* _SUPPLIED DATA_
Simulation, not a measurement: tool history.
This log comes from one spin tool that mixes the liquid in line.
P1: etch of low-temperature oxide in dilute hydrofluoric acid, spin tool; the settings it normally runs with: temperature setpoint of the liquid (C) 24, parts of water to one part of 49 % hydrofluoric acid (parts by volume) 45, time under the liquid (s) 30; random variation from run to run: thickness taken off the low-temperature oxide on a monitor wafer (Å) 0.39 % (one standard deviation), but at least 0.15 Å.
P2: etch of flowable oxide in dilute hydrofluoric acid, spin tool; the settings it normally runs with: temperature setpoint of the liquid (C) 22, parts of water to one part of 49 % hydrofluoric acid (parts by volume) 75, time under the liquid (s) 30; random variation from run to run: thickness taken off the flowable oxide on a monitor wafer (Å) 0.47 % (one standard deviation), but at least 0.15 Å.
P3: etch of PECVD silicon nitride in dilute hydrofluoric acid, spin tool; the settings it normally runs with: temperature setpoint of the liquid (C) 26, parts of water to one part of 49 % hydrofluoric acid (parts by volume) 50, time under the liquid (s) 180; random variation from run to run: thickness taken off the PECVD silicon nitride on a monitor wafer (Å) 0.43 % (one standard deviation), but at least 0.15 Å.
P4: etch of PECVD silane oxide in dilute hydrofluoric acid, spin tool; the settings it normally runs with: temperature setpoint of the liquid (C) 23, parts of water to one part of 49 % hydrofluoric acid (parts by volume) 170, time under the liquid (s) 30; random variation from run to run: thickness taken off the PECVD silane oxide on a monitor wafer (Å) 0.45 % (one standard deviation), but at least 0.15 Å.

* _WORK TASK_
Using the records above, restate word for word the lines from the one with "This log comes" through the one with "P3: etch of", both included.

* _WRITTEN ANSWER_
This log comes from one spin tool that mixes the liquid in line.
P1: etch of low-temperature oxide in dilute hydrofluoric acid, spin tool; the settings it normally runs with: temperature setpoint of the liquid (C) 24, parts of water to one part of 49 % hydrofluoric acid (parts by volume) 45, time under the liquid (s) 30; random variation from run to run: thickness taken off the low-temperature oxide on a monitor wafer (Å) 0.39 % (one standard deviation), but at least 0.15 Å.
P2: etch of flowable oxide in dilute hydrofluoric acid, spin tool; the settings it normally runs with: temperature setpoint of the liquid (C) 22, parts of water to one part of 49 % hydrofluoric acid (parts by volume) 75, time under the liquid (s) 30; random variation from run to run: thickness taken off the flowable oxide on a monitor wafer (Å) 0.47 % (one standard deviation), but at least 0.15 Å.
P3: etch of PECVD silicon nitride in dilute hydrofluoric acid, spin tool; the settings it normally runs with: temperature setpoint of the liquid (C) 26, parts of water to one part of 49 % hydrofluoric acid (parts by volume) 50, time under the liquid (s) 180; random variation from run to run: thickness taken off the PECVD silicon nitride on a monitor wafer (Å) 0.43 % (one standard deviation), but at least 0.15 Å.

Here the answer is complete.